▶ Required action:
Write out the following listing's lines from the one with "237 | STRIP" to the one with "[as written]: Nb gains 161.1", exactly, with both included and no others.

▶ Supplied records:
* * * * * * * * *

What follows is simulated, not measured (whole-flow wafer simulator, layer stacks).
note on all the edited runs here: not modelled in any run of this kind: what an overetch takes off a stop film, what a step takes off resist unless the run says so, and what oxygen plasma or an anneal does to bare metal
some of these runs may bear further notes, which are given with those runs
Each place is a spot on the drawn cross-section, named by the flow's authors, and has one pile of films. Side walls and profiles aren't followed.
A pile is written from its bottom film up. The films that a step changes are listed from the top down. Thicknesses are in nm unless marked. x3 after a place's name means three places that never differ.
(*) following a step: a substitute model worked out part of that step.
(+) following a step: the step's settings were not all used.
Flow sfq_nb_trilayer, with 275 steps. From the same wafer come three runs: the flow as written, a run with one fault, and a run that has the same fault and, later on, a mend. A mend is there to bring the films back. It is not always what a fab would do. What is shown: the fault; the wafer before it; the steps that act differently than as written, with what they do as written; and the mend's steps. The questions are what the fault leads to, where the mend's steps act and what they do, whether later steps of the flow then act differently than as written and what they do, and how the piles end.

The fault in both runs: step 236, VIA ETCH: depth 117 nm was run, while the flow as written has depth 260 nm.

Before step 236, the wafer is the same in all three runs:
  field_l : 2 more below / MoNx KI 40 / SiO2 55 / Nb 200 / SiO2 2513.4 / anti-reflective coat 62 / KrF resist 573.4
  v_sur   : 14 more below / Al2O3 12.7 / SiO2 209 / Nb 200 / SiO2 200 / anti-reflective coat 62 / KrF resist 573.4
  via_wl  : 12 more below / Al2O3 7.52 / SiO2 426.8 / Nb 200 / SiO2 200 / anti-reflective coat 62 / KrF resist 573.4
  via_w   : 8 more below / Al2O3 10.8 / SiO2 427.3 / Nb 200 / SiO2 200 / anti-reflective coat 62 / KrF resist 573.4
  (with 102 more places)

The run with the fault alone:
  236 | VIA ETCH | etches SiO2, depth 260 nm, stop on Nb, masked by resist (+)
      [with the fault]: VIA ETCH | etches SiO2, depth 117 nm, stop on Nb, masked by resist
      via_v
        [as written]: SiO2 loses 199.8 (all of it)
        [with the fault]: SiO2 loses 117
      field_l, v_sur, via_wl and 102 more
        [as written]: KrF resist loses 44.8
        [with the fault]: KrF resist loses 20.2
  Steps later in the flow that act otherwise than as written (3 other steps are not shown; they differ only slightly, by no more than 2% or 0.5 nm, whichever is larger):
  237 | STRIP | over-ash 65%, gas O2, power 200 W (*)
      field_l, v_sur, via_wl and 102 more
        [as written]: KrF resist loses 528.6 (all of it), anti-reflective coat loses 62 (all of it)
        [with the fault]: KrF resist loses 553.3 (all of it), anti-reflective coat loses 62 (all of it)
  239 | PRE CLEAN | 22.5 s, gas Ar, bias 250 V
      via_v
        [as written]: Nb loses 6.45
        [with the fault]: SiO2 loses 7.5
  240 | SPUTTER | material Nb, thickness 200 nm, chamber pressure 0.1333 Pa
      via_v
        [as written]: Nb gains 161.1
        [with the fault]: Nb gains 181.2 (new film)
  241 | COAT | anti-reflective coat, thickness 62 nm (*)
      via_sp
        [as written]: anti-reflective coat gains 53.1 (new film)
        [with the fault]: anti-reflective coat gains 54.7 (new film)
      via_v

* * * * * * * * *

▶ Response area:
  237 | STRIP | over-ash 65%, gas O2, power 200 W (*)
      field_l, v_sur, via_wl and 102 more
        [as written]: KrF resist loses 528.6 (all of it), anti-reflective coat loses 62 (all of it)
        [with the fault]: KrF resist loses 553.3 (all of it), anti-reflective coat loses 62 (all of it)
  239 | PRE CLEAN | 22.5 s, gas Ar, bias 250 V
      via_v
        [as written]: Nb loses 6.45
        [with the fault]: SiO2 loses 7.5
  240 | SPUTTER | material Nb, thickness 200 nm, chamber pressure 0.1333 Pa
      via_v
        [as written]: Nb gains 161.1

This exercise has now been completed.